§ Action item: Please repeat, from the entries that follow, the lines from the one containing "- cvd-co-02 at" through the one containing "Counting ruled it out, wrongly." exactly, adding nothing.

§ Records provided:
- Opening Delimiter -

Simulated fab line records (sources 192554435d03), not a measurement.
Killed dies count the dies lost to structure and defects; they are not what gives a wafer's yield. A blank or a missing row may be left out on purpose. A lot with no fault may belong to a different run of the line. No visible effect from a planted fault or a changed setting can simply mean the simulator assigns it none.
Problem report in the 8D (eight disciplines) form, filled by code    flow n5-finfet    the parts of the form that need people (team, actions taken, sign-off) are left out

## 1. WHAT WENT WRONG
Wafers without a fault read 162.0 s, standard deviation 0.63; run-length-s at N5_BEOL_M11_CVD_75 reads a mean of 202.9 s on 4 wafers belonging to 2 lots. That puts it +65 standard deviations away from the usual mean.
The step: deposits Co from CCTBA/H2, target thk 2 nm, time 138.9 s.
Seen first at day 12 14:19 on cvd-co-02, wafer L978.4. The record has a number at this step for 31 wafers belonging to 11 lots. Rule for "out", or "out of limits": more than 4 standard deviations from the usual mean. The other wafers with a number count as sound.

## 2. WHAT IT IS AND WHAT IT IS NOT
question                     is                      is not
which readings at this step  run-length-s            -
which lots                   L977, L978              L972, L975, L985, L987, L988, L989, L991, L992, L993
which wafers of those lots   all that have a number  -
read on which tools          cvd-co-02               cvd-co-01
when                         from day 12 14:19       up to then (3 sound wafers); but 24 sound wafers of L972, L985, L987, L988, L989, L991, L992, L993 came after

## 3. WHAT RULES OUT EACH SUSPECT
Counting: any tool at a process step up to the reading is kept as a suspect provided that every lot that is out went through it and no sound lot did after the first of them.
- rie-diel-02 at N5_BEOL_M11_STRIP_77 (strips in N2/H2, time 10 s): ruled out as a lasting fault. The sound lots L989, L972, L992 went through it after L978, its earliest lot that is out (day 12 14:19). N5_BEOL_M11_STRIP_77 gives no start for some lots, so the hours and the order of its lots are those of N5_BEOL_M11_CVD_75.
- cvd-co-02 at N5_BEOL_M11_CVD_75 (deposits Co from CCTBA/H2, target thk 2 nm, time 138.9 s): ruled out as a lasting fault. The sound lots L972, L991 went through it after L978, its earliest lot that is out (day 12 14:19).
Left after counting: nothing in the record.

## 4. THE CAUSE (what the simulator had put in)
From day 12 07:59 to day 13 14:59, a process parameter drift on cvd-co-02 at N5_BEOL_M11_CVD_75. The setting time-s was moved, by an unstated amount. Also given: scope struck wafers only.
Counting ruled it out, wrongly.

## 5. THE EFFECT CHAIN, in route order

- Closing Delimiter -

§ Exercise response:
- cvd-co-02 at N5_BEOL_M11_CVD_75 (deposits Co from CCTBA/H2, target thk 2 nm, time 138.9 s): ruled out as a lasting fault. The sound lots L972, L991 went through it after L978, its earliest lot that is out (day 12 14:19).
Left after counting: nothing in the record.

## 4. THE CAUSE (what the simulator had put in)
From day 12 07:59 to day 13 14:59, a process parameter drift on cvd-co-02 at N5_BEOL_M11_CVD_75. The setting time-s was moved, by an unstated amount. Also given: scope struck wafers only.
Counting ruled it out, wrongly.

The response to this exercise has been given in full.